» **Excerpted data**:
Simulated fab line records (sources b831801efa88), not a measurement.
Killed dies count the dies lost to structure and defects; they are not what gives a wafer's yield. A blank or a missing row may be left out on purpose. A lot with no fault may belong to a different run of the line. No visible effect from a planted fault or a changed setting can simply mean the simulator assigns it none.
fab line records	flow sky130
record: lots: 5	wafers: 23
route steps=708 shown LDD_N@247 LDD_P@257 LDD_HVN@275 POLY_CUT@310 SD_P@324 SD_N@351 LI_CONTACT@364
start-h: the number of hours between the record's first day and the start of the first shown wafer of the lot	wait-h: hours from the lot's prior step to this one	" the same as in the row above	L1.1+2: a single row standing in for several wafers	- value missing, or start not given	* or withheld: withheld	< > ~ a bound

» **Required action**:
Give back the data above word for word.

» **Answer area**:
Simulated fab line records (sources b831801efa88), not a measurement.
Killed dies count the dies lost to structure and defects; they are not what gives a wafer's yield. A blank or a missing row may be left out on purpose. A lot with no fault may belong to a different run of the line. No visible effect from a planted fault or a changed setting can simply mean the simulator assigns it none.
fab line records	flow sky130
record: lots: 5	wafers: 23
route steps=708 shown LDD_N@247 LDD_P@257 LDD_HVN@275 POLY_CUT@310 SD_P@324 SD_N@351 LI_CONTACT@364
start-h: the number of hours between the record's first day and the start of the first shown wafer of the lot	wait-h: hours from the lot's prior step to this one	" the same as in the row above	L1.1+2: a single row standing in for several wafers	- value missing, or start not given	* or withheld: withheld	< > ~ a bound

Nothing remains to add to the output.